Action item:
Start to finish, copy the data exactly.

Supplied information:
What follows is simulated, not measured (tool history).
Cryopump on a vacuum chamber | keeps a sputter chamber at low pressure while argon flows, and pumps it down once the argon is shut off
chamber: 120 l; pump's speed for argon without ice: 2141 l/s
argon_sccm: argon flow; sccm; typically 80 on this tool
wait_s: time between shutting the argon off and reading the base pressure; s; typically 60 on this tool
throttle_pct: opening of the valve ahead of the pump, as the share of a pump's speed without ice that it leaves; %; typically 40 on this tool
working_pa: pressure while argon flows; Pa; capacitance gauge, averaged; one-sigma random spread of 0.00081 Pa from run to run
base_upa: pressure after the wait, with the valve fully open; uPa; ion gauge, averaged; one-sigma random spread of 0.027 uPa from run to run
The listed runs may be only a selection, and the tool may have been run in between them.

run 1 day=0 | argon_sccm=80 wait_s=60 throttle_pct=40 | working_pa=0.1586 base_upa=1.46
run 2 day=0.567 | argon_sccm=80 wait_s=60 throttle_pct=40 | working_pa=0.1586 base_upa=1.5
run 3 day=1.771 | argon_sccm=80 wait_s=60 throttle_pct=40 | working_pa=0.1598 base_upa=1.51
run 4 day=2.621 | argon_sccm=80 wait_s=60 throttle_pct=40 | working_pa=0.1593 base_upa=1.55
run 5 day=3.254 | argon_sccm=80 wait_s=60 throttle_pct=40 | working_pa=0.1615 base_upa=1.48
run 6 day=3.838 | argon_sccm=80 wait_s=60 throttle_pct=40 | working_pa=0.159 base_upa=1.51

Answer box:
What follows is simulated, not measured (tool history).
Cryopump on a vacuum chamber | keeps a sputter chamber at low pressure while argon flows, and pumps it down once the argon is shut off
chamber: 120 l; pump's speed for argon without ice: 2141 l/s
argon_sccm: argon flow; sccm; typically 80 on this tool
wait_s: time between shutting the argon off and reading the base pressure; s; typically 60 on this tool
throttle_pct: opening of the valve ahead of the pump, as the share of a pump's speed without ice that it leaves; %; typically 40 on this tool
working_pa: pressure while argon flows; Pa; capacitance gauge, averaged; one-sigma random spread of 0.00081 Pa from run to run
base_upa: pressure after the wait, with the valve fully open; uPa; ion gauge, averaged; one-sigma random spread of 0.027 uPa from run to run
The listed runs may be only a selection, and the tool may have been run in between them.

run 1 day=0 | argon_sccm=80 wait_s=60 throttle_pct=40 | working_pa=0.1586 base_upa=1.46
run 2 day=0.567 | argon_sccm=80 wait_s=60 throttle_pct=40 | working_pa=0.1586 base_upa=1.5
run 3 day=1.771 | argon_sccm=80 wait_s=60 throttle_pct=40 | working_pa=0.1598 base_upa=1.51
run 4 day=2.621 | argon_sccm=80 wait_s=60 throttle_pct=40 | working_pa=0.1593 base_upa=1.55
run 5 day=3.254 | argon_sccm=80 wait_s=60 throttle_pct=40 | working_pa=0.1615 base_upa=1.48
run 6 day=3.838 | argon_sccm=80 wait_s=60 throttle_pct=40 | working_pa=0.159 base_upa=1.51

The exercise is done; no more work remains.